Task item :: Keeping each line intact, print the whole listing.

Data section ::
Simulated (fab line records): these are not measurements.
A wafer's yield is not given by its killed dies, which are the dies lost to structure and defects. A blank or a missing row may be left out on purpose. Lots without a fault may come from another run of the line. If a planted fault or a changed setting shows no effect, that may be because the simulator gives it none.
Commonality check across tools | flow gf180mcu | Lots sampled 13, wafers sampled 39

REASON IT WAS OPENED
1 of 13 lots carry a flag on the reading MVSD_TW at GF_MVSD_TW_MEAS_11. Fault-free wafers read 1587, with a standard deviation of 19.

Exercise answer ::
Simulated (fab line records): these are not measurements.
A wafer's yield is not given by its killed dies, which are the dies lost to structure and defects. A blank or a missing row may be left out on purpose. Lots without a fault may come from another run of the line. If a planted fault or a changed setting shows no effect, that may be because the simulator gives it none.
Commonality check across tools | flow gf180mcu | Lots sampled 13, wafers sampled 39

REASON IT WAS OPENED
1 of 13 lots carry a flag on the reading MVSD_TW at GF_MVSD_TW_MEAS_11. Fault-free wafers read 1587, with a standard deviation of 19.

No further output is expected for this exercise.